========

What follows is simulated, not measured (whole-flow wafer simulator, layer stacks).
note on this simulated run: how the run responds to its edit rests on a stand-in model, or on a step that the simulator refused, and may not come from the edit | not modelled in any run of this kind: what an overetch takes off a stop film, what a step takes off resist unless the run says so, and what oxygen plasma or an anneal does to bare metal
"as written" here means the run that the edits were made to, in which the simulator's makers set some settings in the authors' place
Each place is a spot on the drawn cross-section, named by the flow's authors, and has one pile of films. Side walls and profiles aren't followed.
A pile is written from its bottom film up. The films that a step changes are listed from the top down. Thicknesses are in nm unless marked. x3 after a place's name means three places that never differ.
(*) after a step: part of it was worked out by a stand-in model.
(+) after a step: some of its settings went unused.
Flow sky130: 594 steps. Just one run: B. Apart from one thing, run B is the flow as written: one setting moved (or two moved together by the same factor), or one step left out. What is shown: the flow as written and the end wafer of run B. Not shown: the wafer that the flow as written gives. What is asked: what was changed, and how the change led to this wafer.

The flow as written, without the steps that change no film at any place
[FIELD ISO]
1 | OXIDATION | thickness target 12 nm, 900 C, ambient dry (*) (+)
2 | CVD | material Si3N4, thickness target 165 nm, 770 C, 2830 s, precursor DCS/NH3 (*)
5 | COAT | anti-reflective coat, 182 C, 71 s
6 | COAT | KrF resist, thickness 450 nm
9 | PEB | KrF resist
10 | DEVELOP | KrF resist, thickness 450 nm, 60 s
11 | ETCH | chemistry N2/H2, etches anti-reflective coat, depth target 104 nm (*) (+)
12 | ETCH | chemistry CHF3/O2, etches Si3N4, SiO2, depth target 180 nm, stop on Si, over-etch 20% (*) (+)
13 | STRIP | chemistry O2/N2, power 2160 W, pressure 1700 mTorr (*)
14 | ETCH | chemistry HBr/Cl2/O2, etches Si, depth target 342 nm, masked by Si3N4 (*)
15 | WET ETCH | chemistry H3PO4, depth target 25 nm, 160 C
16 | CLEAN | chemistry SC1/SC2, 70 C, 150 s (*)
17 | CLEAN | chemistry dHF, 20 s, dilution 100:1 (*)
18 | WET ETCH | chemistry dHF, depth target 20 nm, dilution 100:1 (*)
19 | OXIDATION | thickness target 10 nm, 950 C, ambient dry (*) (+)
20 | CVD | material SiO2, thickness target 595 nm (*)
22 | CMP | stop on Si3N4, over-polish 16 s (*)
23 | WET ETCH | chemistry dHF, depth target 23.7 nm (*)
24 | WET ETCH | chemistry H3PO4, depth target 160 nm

========

> [Required action]:
Copy every line of the data above, beginning with the first and ending with the line that contains "Each place is", and give nothing more.

> [Response]:
What follows is simulated, not measured (whole-flow wafer simulator, layer stacks).
note on this simulated run: how the run responds to its edit rests on a stand-in model, or on a step that the simulator refused, and may not come from the edit | not modelled in any run of this kind: what an overetch takes off a stop film, what a step takes off resist unless the run says so, and what oxygen plasma or an anneal does to bare metal
"as written" here means the run that the edits were made to, in which the simulator's makers set some settings in the authors' place
Each place is a spot on the drawn cross-section, named by the flow's authors, and has one pile of films. Side walls and profiles aren't followed.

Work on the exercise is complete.